Data records
....
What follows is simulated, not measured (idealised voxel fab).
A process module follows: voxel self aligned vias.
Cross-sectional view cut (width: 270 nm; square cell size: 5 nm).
....

Required action
Reproduce every entry, word for word.

Solution
What follows is simulated, not measured (idealised voxel fab).
A process module follows: voxel self aligned vias.
Cross-sectional view cut (width: 270 nm; square cell size: 5 nm).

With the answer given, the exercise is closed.